---------- DATA

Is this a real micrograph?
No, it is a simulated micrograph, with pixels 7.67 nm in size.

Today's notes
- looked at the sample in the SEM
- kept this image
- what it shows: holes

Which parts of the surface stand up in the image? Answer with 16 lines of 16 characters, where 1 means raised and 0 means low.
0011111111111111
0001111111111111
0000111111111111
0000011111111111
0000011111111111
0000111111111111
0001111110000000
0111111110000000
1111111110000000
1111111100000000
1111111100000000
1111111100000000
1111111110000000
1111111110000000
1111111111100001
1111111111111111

--------------------

ASSIGNMENT: Out of the data above, transcribe exactly and only the lines starting with the line that has "0001111110000000" and going on through the line that has "1111111111100001", both included.

REPLY:
0001111110000000
0111111110000000
1111111110000000
1111111100000000
1111111100000000
1111111100000000
1111111110000000
1111111110000000
1111111111100001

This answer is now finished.